WORK ORDER —
Below are the records. Transcribe them exactly.

--- START ---

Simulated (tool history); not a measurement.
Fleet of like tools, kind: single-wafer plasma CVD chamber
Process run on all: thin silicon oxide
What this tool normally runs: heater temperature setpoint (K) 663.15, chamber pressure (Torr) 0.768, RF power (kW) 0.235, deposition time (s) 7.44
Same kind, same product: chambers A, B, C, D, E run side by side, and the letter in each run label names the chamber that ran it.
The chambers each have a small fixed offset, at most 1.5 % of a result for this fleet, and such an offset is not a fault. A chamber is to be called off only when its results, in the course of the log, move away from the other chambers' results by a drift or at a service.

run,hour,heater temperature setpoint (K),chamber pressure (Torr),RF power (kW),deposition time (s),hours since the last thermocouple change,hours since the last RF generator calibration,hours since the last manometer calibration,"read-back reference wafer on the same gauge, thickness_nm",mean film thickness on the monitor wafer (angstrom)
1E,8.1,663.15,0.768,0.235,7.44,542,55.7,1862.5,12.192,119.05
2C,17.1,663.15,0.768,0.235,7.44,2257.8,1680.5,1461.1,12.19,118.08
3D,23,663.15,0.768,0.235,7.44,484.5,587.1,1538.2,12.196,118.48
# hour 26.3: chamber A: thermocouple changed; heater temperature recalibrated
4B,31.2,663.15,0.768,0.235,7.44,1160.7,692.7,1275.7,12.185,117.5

--- END ---

ANSWER BOX —
Simulated (tool history); not a measurement.
Fleet of like tools, kind: single-wafer plasma CVD chamber
Process run on all: thin silicon oxide
What this tool normally runs: heater temperature setpoint (K) 663.15, chamber pressure (Torr) 0.768, RF power (kW) 0.235, deposition time (s) 7.44
Same kind, same product: chambers A, B, C, D, E run side by side, and the letter in each run label names the chamber that ran it.
The chambers each have a small fixed offset, at most 1.5 % of a result for this fleet, and such an offset is not a fault. A chamber is to be called off only when its results, in the course of the log, move away from the other chambers' results by a drift or at a service.

run,hour,heater temperature setpoint (K),chamber pressure (Torr),RF power (kW),deposition time (s),hours since the last thermocouple change,hours since the last RF generator calibration,hours since the last manometer calibration,"read-back reference wafer on the same gauge, thickness_nm",mean film thickness on the monitor wafer (angstrom)
1E,8.1,663.15,0.768,0.235,7.44,542,55.7,1862.5,12.192,119.05
2C,17.1,663.15,0.768,0.235,7.44,2257.8,1680.5,1461.1,12.19,118.08
3D,23,663.15,0.768,0.235,7.44,484.5,587.1,1538.2,12.196,118.48
# hour 26.3: chamber A: thermocouple changed; heater temperature recalibrated
4B,31.2,663.15,0.768,0.235,7.44,1160.7,692.7,1275.7,12.185,117.5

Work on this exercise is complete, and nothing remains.